● **Work item**: Transcribe exactly the lines that fall between the one holding "The fault in" and the one holding "written: 768.2 nm resist on 500 um Si", inclusive, from the entries below.

──────────

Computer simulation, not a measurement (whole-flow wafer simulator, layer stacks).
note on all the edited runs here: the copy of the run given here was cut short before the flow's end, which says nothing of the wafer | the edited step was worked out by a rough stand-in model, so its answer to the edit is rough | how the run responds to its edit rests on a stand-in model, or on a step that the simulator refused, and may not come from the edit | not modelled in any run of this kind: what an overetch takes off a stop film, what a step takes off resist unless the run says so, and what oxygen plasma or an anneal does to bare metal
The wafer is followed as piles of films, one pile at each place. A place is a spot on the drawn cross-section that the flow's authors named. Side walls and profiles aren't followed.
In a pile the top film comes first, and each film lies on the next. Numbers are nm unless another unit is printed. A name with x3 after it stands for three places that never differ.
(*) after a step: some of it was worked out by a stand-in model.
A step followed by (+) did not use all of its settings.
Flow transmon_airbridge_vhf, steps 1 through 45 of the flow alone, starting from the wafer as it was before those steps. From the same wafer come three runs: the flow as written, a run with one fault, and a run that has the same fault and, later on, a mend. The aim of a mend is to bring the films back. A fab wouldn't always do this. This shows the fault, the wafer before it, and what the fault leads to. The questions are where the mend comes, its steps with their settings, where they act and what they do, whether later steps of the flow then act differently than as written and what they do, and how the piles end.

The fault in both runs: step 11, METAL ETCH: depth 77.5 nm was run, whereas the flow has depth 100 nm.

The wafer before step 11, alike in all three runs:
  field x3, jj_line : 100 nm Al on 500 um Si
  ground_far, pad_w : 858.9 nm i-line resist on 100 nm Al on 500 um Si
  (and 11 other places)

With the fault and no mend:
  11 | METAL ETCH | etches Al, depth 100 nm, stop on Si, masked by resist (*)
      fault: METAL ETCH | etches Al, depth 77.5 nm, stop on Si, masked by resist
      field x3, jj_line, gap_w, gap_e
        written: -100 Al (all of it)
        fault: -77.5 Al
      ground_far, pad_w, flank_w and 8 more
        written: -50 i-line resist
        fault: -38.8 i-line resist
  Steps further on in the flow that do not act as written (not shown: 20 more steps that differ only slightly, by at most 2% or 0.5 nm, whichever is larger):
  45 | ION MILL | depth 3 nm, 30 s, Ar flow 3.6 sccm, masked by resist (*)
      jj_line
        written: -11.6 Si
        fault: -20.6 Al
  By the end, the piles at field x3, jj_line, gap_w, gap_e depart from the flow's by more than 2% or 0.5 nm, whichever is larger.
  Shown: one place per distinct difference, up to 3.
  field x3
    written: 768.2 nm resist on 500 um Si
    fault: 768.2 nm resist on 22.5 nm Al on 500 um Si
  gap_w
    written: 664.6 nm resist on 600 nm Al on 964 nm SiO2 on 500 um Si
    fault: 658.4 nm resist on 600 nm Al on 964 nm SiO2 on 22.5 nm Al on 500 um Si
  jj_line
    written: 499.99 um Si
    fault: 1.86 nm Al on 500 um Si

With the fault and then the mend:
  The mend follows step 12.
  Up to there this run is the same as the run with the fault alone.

──────────

● **Problem solution**:
The fault in both runs: step 11, METAL ETCH: depth 77.5 nm was run, whereas the flow has depth 100 nm.

The wafer before step 11, alike in all three runs:
  field x3, jj_line : 100 nm Al on 500 um Si
  ground_far, pad_w : 858.9 nm i-line resist on 100 nm Al on 500 um Si
  (and 11 other places)

With the fault and no mend:
  11 | METAL ETCH | etches Al, depth 100 nm, stop on Si, masked by resist (*)
      fault: METAL ETCH | etches Al, depth 77.5 nm, stop on Si, masked by resist
      field x3, jj_line, gap_w, gap_e
        written: -100 Al (all of it)
        fault: -77.5 Al
      ground_far, pad_w, flank_w and 8 more
        written: -50 i-line resist
        fault: -38.8 i-line resist
  Steps further on in the flow that do not act as written (not shown: 20 more steps that differ only slightly, by at most 2% or 0.5 nm, whichever is larger):
  45 | ION MILL | depth 3 nm, 30 s, Ar flow 3.6 sccm, masked by resist (*)
      jj_line
        written: -11.6 Si
        fault: -20.6 Al
  By the end, the piles at field x3, jj_line, gap_w, gap_e depart from the flow's by more than 2% or 0.5 nm, whichever is larger.
  Shown: one place per distinct difference, up to 3.
  field x3
    written: 768.2 nm resist on 500 um Si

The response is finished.